**Dataset excerpts**
+===+

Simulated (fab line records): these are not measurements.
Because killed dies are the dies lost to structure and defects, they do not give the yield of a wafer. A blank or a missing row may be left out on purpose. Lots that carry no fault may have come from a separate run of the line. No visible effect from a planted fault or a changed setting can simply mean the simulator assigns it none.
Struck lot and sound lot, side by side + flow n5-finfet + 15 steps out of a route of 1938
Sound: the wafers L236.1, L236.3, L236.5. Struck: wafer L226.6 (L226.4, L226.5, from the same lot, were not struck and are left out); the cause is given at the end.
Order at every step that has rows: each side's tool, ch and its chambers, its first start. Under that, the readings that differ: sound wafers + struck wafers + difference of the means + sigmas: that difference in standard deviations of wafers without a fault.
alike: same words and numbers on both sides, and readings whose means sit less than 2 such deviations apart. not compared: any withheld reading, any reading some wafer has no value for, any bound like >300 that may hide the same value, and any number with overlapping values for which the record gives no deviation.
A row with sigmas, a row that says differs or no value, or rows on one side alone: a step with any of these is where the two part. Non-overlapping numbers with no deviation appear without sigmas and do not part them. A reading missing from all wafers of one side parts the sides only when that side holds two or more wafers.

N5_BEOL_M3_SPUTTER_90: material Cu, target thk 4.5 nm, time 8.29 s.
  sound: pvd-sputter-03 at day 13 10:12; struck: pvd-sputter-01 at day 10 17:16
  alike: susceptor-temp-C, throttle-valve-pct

+===+

**Work item**
Take the line above containing "N5_BEOL_M3_SPUTTER_90: material Cu, target", the line containing "sound: pvd-sputter-03 at", and all lines in between, and copy them exactly without anything else.

**Written reply**
N5_BEOL_M3_SPUTTER_90: material Cu, target thk 4.5 nm, time 8.29 s.
  sound: pvd-sputter-03 at day 13 10:12; struck: pvd-sputter-01 at day 10 17:16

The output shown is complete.